WORK REQUEST
In the listing below, the line containing "## METROLOGY DESK" marks the end; copy exactly every line from the first through that one.

ENTRIES SHOWN
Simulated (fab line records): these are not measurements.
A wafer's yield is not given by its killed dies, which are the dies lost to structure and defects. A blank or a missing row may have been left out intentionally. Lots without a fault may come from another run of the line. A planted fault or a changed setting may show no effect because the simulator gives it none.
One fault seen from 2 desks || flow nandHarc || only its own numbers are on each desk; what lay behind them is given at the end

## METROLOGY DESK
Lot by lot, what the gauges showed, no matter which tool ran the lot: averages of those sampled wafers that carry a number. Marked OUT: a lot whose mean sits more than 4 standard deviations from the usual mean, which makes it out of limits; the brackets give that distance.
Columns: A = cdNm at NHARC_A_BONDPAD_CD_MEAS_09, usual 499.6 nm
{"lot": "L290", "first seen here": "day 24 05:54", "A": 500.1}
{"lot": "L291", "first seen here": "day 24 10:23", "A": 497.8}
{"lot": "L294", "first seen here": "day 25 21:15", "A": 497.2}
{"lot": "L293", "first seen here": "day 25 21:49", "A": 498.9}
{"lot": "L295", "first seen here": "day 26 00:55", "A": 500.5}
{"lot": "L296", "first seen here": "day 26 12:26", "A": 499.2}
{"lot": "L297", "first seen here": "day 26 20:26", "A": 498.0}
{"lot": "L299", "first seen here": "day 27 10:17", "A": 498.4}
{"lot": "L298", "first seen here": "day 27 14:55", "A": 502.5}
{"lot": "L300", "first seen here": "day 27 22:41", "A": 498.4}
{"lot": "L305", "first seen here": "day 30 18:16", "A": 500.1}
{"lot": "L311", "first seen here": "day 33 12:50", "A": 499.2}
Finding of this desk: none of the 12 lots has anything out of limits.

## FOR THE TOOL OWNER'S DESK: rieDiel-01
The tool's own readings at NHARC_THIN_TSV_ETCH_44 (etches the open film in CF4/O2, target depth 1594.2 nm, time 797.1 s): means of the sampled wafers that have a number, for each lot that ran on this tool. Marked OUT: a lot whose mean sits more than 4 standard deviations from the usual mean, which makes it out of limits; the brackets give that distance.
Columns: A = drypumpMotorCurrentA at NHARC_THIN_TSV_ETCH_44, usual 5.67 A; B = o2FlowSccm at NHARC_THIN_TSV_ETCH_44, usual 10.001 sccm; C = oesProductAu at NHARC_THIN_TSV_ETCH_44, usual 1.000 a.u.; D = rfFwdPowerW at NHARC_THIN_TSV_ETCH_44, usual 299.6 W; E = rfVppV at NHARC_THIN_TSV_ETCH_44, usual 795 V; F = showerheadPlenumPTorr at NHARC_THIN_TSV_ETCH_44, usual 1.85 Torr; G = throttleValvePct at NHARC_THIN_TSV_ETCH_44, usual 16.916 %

REPLY
Simulated (fab line records): these are not measurements.
A wafer's yield is not given by its killed dies, which are the dies lost to structure and defects. A blank or a missing row may have been left out intentionally. Lots without a fault may come from another run of the line. A planted fault or a changed setting may show no effect because the simulator gives it none.
One fault seen from 2 desks || flow nandHarc || only its own numbers are on each desk; what lay behind them is given at the end

## METROLOGY DESK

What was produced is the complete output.